*** Block opens ***

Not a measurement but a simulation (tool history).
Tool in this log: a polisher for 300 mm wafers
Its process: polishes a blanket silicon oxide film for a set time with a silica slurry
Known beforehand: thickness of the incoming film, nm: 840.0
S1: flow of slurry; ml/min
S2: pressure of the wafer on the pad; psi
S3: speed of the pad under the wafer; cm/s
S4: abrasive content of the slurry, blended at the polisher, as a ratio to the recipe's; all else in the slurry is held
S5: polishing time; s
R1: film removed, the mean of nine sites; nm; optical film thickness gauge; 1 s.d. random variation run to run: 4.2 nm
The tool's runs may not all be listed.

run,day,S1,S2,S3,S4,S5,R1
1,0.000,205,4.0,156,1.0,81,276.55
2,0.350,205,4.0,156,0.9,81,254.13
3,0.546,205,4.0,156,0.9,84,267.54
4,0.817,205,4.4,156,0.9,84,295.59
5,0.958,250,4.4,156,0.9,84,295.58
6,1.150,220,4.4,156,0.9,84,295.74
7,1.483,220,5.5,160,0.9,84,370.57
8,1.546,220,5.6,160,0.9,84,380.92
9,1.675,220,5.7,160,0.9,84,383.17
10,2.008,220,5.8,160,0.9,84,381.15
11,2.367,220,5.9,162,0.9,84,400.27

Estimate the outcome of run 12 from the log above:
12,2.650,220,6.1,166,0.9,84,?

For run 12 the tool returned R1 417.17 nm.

*** Block closes ***

Take the lines from the first line of the listing up to and including the line with "S3: speed of the pad under the wafer; cm/s" and give them again exactly.

» **ANSWER SPACE**
Not a measurement but a simulation (tool history).
Tool in this log: a polisher for 300 mm wafers
Its process: polishes a blanket silicon oxide film for a set time with a silica slurry
Known beforehand: thickness of the incoming film, nm: 840.0
S1: flow of slurry; ml/min
S2: pressure of the wafer on the pad; psi
S3: speed of the pad under the wafer; cm/s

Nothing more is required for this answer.